Task item: A set of records appears below. Print them all, word for word.

───── Available data

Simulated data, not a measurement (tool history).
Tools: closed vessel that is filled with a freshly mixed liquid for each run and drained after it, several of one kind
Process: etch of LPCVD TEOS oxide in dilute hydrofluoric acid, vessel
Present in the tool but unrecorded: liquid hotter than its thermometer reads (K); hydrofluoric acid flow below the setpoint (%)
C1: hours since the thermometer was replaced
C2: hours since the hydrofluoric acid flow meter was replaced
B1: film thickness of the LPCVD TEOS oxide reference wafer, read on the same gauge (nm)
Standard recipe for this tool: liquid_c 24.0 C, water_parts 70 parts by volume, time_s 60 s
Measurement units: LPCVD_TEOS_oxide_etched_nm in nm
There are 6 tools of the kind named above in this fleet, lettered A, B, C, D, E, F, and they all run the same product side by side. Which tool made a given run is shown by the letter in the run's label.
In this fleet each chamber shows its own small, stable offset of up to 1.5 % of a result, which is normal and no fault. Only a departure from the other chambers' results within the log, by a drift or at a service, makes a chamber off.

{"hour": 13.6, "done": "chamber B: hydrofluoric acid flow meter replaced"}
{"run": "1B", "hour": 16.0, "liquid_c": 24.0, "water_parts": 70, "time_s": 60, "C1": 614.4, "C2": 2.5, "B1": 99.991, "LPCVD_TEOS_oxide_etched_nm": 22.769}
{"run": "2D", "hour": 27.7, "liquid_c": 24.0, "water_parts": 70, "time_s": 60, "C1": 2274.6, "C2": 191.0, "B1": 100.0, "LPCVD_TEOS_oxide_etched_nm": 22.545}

──────────

Answer section:
Simulated data, not a measurement (tool history).
Tools: closed vessel that is filled with a freshly mixed liquid for each run and drained after it, several of one kind
Process: etch of LPCVD TEOS oxide in dilute hydrofluoric acid, vessel
Present in the tool but unrecorded: liquid hotter than its thermometer reads (K); hydrofluoric acid flow below the setpoint (%)
C1: hours since the thermometer was replaced
C2: hours since the hydrofluoric acid flow meter was replaced
B1: film thickness of the LPCVD TEOS oxide reference wafer, read on the same gauge (nm)
Standard recipe for this tool: liquid_c 24.0 C, water_parts 70 parts by volume, time_s 60 s
Measurement units: LPCVD_TEOS_oxide_etched_nm in nm
There are 6 tools of the kind named above in this fleet, lettered A, B, C, D, E, F, and they all run the same product side by side. Which tool made a given run is shown by the letter in the run's label.
In this fleet each chamber shows its own small, stable offset of up to 1.5 % of a result, which is normal and no fault. Only a departure from the other chambers' results within the log, by a drift or at a service, makes a chamber off.

{"hour": 13.6, "done": "chamber B: hydrofluoric acid flow meter replaced"}
{"run": "1B", "hour": 16.0, "liquid_c": 24.0, "water_parts": 70, "time_s": 60, "C1": 614.4, "C2": 2.5, "B1": 99.991, "LPCVD_TEOS_oxide_etched_nm": 22.769}
{"run": "2D", "hour": 27.7, "liquid_c": 24.0, "water_parts": 70, "time_s": 60, "C1": 2274.6, "C2": 191.0, "B1": 100.0, "LPCVD_TEOS_oxide_etched_nm": 22.545}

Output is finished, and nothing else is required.